→ WORK ITEM
Set down exactly the lines of the listing below, please, beginning with the first and ending with the line that holds "(+) after a".

→ INPUT DATA
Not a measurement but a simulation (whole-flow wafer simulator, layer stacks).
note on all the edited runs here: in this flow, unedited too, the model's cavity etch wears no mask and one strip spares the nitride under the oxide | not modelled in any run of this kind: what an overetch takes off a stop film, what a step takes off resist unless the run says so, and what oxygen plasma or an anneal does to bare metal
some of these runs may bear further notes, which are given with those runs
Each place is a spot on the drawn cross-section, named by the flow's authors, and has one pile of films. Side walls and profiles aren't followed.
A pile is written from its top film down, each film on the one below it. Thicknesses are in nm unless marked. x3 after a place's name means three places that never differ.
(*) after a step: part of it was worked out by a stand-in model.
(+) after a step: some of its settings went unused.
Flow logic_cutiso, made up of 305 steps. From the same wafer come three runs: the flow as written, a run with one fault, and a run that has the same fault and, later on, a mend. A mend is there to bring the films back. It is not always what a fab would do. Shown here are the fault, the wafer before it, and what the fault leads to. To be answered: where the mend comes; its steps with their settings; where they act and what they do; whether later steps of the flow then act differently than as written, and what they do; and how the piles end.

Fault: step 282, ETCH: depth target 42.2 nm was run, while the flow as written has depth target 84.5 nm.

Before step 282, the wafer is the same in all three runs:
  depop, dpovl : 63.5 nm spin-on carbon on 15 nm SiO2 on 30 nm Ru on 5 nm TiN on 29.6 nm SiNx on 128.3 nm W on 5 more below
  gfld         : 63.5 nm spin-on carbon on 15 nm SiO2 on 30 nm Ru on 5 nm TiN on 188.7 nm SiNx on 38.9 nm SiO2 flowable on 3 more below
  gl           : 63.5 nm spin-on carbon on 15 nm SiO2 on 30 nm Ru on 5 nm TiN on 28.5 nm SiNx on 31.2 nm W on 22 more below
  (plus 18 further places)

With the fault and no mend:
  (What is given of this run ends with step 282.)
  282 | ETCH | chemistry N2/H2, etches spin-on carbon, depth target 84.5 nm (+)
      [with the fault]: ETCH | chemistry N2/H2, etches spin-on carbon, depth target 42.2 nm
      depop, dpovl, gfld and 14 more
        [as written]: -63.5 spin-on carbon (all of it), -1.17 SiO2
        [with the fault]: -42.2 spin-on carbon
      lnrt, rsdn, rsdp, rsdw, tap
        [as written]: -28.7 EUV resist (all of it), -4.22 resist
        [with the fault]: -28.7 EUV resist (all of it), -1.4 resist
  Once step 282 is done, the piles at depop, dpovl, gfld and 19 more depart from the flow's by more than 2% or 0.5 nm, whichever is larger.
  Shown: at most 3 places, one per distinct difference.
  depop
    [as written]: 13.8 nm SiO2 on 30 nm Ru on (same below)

→ EXERCISE RESPONSE
Not a measurement but a simulation (whole-flow wafer simulator, layer stacks).
note on all the edited runs here: in this flow, unedited too, the model's cavity etch wears no mask and one strip spares the nitride under the oxide | not modelled in any run of this kind: what an overetch takes off a stop film, what a step takes off resist unless the run says so, and what oxygen plasma or an anneal does to bare metal
some of these runs may bear further notes, which are given with those runs
Each place is a spot on the drawn cross-section, named by the flow's authors, and has one pile of films. Side walls and profiles aren't followed.
A pile is written from its top film down, each film on the one below it. Thicknesses are in nm unless marked. x3 after a place's name means three places that never differ.
(*) after a step: part of it was worked out by a stand-in model.
(+) after a step: some of its settings went unused.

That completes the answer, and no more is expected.